=== Section Start ===

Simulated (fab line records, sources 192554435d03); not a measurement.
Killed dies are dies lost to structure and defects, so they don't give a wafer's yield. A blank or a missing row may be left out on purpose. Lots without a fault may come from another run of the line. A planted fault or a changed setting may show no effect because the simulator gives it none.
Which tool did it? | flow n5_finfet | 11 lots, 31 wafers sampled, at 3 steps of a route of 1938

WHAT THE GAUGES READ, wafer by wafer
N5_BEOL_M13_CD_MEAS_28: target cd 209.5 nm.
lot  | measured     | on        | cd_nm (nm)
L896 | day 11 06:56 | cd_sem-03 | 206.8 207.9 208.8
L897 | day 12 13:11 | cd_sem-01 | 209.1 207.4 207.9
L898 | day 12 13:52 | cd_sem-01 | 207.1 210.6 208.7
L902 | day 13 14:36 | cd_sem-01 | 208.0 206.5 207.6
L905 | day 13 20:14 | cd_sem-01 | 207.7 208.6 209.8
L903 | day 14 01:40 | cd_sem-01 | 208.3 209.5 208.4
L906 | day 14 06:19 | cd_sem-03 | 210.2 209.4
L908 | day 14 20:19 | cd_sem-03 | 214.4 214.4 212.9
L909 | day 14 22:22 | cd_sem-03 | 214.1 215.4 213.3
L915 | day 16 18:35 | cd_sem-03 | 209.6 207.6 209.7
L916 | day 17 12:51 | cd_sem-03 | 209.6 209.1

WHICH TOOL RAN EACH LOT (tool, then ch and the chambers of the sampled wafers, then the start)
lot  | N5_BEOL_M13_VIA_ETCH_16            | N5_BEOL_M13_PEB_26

=== Section End ===

### Work task
Copy every line of the data above exactly.

### Task answer
Simulated (fab line records, sources 192554435d03); not a measurement.
Killed dies are dies lost to structure and defects, so they don't give a wafer's yield. A blank or a missing row may be left out on purpose. Lots without a fault may come from another run of the line. A planted fault or a changed setting may show no effect because the simulator gives it none.
Which tool did it? | flow n5_finfet | 11 lots, 31 wafers sampled, at 3 steps of a route of 1938

WHAT THE GAUGES READ, wafer by wafer
N5_BEOL_M13_CD_MEAS_28: target cd 209.5 nm.
lot  | measured     | on        | cd_nm (nm)
L896 | day 11 06:56 | cd_sem-03 | 206.8 207.9 208.8
L897 | day 12 13:11 | cd_sem-01 | 209.1 207.4 207.9
L898 | day 12 13:52 | cd_sem-01 | 207.1 210.6 208.7
L902 | day 13 14:36 | cd_sem-01 | 208.0 206.5 207.6
L905 | day 13 20:14 | cd_sem-01 | 207.7 208.6 209.8
L903 | day 14 01:40 | cd_sem-01 | 208.3 209.5 208.4
L906 | day 14 06:19 | cd_sem-03 | 210.2 209.4
L908 | day 14 20:19 | cd_sem-03 | 214.4 214.4 212.9
L909 | day 14 22:22 | cd_sem-03 | 214.1 215.4 213.3
L915 | day 16 18:35 | cd_sem-03 | 209.6 207.6 209.7
L916 | day 17 12:51 | cd_sem-03 | 209.6 209.1

WHICH TOOL RAN EACH LOT (tool, then ch and the chambers of the sampled wafers, then the start)
lot  | N5_BEOL_M13_VIA_ETCH_16            | N5_BEOL_M13_PEB_26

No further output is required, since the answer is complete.